> Brief
Take the entries below and retype them exactly.

> Record extracts
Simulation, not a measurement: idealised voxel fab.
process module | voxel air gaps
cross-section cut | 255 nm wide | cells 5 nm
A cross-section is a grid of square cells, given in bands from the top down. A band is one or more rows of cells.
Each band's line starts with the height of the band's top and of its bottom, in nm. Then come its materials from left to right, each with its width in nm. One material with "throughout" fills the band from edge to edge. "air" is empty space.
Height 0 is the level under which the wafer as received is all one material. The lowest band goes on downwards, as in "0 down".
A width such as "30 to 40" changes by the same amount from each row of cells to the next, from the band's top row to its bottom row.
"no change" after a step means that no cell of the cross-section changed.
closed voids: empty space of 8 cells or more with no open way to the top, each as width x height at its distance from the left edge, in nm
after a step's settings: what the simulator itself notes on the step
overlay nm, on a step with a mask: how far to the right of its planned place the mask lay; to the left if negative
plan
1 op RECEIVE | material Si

> Exercise answer
Simulation, not a measurement: idealised voxel fab.
process module | voxel air gaps
cross-section cut | 255 nm wide | cells 5 nm
A cross-section is a grid of square cells, given in bands from the top down. A band is one or more rows of cells.
Each band's line starts with the height of the band's top and of its bottom, in nm. Then come its materials from left to right, each with its width in nm. One material with "throughout" fills the band from edge to edge. "air" is empty space.
Height 0 is the level under which the wafer as received is all one material. The lowest band goes on downwards, as in "0 down".
A width such as "30 to 40" changes by the same amount from each row of cells to the next, from the band's top row to its bottom row.
"no change" after a step means that no cell of the cross-section changed.
closed voids: empty space of 8 cells or more with no open way to the top, each as width x height at its distance from the left edge, in nm
after a step's settings: what the simulator itself notes on the step
overlay nm, on a step with a mask: how far to the right of its planned place the mask lay; to the left if negative
plan
1 op RECEIVE | material Si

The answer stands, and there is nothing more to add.